Work instruction: The lines from the top of the listing through the one containing "Killed dies are" are to be retyped exactly, with no other lines.

Data extracts:
• • • •
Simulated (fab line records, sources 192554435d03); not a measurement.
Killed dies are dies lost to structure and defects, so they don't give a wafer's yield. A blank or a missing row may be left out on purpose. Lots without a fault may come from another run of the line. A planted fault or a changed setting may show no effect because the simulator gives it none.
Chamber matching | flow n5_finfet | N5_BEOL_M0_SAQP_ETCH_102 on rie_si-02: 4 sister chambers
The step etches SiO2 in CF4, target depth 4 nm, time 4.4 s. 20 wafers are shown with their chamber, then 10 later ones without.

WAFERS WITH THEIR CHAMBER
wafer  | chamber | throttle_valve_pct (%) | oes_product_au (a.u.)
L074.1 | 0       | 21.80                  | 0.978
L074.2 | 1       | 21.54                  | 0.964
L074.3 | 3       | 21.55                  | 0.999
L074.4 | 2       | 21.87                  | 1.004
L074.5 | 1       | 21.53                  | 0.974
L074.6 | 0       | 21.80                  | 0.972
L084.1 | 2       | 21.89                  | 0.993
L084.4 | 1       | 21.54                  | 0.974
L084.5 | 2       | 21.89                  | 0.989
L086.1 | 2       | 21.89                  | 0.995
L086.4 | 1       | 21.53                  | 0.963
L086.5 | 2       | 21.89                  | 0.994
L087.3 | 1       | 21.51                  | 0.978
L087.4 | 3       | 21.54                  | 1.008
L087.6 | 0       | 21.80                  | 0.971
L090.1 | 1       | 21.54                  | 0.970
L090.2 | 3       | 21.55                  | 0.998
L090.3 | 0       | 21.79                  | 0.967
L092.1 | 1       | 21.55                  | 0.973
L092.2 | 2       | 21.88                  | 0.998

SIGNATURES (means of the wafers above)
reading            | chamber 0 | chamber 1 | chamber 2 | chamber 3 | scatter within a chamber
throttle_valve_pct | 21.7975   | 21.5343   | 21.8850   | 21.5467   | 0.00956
• • • •

Answer space:
Simulated (fab line records, sources 192554435d03); not a measurement.
Killed dies are dies lost to structure and defects, so they don't give a wafer's yield. A blank or a missing row may be left out on purpose. Lots without a fault may come from another run of the line. A planted fault or a changed setting may show no effect because the simulator gives it none.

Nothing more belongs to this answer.